Your answer must be an exact copy of the listing below.

> _Data for review_
•••••

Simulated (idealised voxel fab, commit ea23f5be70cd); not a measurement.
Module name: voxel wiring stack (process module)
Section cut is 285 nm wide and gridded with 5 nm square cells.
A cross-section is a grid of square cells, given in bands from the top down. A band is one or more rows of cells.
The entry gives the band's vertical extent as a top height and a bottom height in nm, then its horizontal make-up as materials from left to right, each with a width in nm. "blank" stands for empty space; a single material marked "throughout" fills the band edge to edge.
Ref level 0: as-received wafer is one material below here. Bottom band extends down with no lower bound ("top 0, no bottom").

•••••

> _Result_
Simulated (idealised voxel fab, commit ea23f5be70cd); not a measurement.
Module name: voxel wiring stack (process module)
Section cut is 285 nm wide and gridded with 5 nm square cells.
A cross-section is a grid of square cells, given in bands from the top down. A band is one or more rows of cells.
The entry gives the band's vertical extent as a top height and a bottom height in nm, then its horizontal make-up as materials from left to right, each with a width in nm. "blank" stands for empty space; a single material marked "throughout" fills the band edge to edge.
Ref level 0: as-received wafer is one material below here. Bottom band extends down with no lower bound ("top 0, no bottom").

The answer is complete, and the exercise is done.